▸ Task item
Write out all the data below exactly.

▸ Provided material
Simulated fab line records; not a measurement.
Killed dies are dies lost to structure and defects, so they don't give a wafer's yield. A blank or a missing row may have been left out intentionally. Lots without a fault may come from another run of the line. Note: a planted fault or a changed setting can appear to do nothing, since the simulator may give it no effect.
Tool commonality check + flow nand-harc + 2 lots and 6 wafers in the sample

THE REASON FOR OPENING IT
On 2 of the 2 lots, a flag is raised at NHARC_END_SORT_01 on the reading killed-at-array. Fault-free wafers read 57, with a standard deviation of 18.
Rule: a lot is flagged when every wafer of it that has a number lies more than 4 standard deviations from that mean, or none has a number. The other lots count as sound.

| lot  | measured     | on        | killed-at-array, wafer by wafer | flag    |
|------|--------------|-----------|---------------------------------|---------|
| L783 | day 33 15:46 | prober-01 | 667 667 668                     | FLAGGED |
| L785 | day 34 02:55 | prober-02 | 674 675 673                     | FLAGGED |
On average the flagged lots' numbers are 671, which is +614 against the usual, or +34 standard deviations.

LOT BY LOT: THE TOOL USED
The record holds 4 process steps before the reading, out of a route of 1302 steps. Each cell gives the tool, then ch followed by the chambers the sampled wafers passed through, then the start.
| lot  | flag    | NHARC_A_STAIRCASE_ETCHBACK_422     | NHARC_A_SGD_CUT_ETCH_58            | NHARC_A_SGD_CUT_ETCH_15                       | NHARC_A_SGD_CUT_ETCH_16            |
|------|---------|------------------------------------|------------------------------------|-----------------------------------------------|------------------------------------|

▸ Response area
Simulated fab line records; not a measurement.
Killed dies are dies lost to structure and defects, so they don't give a wafer's yield. A blank or a missing row may have been left out intentionally. Lots without a fault may come from another run of the line. Note: a planted fault or a changed setting can appear to do nothing, since the simulator may give it no effect.
Tool commonality check + flow nand-harc + 2 lots and 6 wafers in the sample

THE REASON FOR OPENING IT
On 2 of the 2 lots, a flag is raised at NHARC_END_SORT_01 on the reading killed-at-array. Fault-free wafers read 57, with a standard deviation of 18.
Rule: a lot is flagged when every wafer of it that has a number lies more than 4 standard deviations from that mean, or none has a number. The other lots count as sound.

| lot  | measured     | on        | killed-at-array, wafer by wafer | flag    |
|------|--------------|-----------|---------------------------------|---------|
| L783 | day 33 15:46 | prober-01 | 667 667 668                     | FLAGGED |
| L785 | day 34 02:55 | prober-02 | 674 675 673                     | FLAGGED |
On average the flagged lots' numbers are 671, which is +614 against the usual, or +34 standard deviations.

LOT BY LOT: THE TOOL USED
The record holds 4 process steps before the reading, out of a route of 1302 steps. Each cell gives the tool, then ch followed by the chambers the sampled wafers passed through, then the start.
| lot  | flag    | NHARC_A_STAIRCASE_ETCHBACK_422     | NHARC_A_SGD_CUT_ETCH_58            | NHARC_A_SGD_CUT_ETCH_15                       | NHARC_A_SGD_CUT_ETCH_16            |
|------|---------|------------------------------------|------------------------------------|-----------------------------------------------|------------------------------------|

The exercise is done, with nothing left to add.